DATA EXCERPTS ▸
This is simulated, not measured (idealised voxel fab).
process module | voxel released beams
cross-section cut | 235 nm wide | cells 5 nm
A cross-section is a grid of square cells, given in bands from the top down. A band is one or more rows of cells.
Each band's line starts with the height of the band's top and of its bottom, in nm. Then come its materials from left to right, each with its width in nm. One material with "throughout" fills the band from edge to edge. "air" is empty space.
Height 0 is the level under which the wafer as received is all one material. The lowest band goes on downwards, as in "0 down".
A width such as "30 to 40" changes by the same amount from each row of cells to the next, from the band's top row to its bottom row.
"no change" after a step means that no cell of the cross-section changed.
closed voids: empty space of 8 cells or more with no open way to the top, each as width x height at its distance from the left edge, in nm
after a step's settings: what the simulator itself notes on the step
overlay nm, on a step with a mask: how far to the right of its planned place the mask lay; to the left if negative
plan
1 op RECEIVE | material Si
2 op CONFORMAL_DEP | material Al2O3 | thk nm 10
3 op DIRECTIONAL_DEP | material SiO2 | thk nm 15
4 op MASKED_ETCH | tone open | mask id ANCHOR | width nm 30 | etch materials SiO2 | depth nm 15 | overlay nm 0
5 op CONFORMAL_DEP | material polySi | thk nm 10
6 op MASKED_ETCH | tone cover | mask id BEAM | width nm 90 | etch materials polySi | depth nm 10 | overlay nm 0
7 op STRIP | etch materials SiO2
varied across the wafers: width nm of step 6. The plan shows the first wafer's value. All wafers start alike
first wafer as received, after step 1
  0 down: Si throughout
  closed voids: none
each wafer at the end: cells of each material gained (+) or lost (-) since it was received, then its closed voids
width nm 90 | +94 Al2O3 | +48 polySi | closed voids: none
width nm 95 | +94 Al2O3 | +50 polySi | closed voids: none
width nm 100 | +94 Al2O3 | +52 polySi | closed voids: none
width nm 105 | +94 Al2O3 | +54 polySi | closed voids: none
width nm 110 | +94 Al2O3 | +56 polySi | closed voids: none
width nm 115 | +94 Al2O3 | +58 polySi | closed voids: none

ASSIGNMENT ▸ Transcribe verbatim. Cover the lines from the first line of the entries above to the line containing "3 op DIRECTIONAL_DEP", inclusive.

ANSWER SECTION ▸
This is simulated, not measured (idealised voxel fab).
process module | voxel released beams
cross-section cut | 235 nm wide | cells 5 nm
A cross-section is a grid of square cells, given in bands from the top down. A band is one or more rows of cells.
Each band's line starts with the height of the band's top and of its bottom, in nm. Then come its materials from left to right, each with its width in nm. One material with "throughout" fills the band from edge to edge. "air" is empty space.
Height 0 is the level under which the wafer as received is all one material. The lowest band goes on downwards, as in "0 down".
A width such as "30 to 40" changes by the same amount from each row of cells to the next, from the band's top row to its bottom row.
"no change" after a step means that no cell of the cross-section changed.
closed voids: empty space of 8 cells or more with no open way to the top, each as width x height at its distance from the left edge, in nm
after a step's settings: what the simulator itself notes on the step
overlay nm, on a step with a mask: how far to the right of its planned place the mask lay; to the left if negative
plan
1 op RECEIVE | material Si
2 op CONFORMAL_DEP | material Al2O3 | thk nm 10
3 op DIRECTIONAL_DEP | material SiO2 | thk nm 15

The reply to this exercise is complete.